EXERCISE
Reproduce the first line of the material below and each line after it, exactly, through the line containing "S1: flow of slurry; ml/min", and give nothing more.

>>>>>
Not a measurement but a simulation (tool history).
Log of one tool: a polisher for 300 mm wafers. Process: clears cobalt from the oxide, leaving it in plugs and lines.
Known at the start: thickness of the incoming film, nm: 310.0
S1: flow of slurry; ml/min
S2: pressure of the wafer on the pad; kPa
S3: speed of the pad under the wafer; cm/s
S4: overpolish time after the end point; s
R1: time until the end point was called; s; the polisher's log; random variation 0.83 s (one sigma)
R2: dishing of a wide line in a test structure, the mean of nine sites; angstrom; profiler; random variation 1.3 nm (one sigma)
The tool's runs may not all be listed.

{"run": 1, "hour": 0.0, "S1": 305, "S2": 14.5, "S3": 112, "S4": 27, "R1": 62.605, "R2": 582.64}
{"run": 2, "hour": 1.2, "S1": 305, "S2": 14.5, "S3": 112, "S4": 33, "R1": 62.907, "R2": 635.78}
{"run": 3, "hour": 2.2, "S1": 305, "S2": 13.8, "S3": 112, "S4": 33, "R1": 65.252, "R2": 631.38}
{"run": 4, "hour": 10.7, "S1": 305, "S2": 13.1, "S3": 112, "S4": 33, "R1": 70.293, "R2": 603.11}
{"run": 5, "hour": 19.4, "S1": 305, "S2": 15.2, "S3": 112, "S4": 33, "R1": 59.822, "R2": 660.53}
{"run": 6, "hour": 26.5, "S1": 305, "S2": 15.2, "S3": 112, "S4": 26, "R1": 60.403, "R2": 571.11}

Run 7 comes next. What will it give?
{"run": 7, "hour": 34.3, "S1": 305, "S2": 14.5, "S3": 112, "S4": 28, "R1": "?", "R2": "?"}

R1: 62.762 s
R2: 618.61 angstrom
<<<<<

EXERCISE RESULT
Not a measurement but a simulation (tool history).
Log of one tool: a polisher for 300 mm wafers. Process: clears cobalt from the oxide, leaving it in plugs and lines.
Known at the start: thickness of the incoming film, nm: 310.0
S1: flow of slurry; ml/min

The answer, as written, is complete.